### [EXERCISE]
Reproduce every entry exactly as written.

☆ ☆ ☆ ☆ ☆

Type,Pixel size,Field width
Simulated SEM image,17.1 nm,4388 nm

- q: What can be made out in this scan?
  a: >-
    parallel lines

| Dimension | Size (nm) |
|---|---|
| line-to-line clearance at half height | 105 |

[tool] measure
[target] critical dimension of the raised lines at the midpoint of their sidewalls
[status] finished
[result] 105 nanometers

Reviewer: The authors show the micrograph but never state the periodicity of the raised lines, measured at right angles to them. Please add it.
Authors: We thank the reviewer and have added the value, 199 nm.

☆ ☆ ☆ ☆ ☆

### [TASK RESULT]
Type,Pixel size,Field width
Simulated SEM image,17.1 nm,4388 nm

- q: What can be made out in this scan?
  a: >-
    parallel lines

| Dimension | Size (nm) |
|---|---|
| line-to-line clearance at half height | 105 |

[tool] measure
[target] critical dimension of the raised lines at the midpoint of their sidewalls
[status] finished
[result] 105 nanometers

Reviewer: The authors show the micrograph but never state the periodicity of the raised lines, measured at right angles to them. Please add it.
Authors: We thank the reviewer and have added the value, 199 nm.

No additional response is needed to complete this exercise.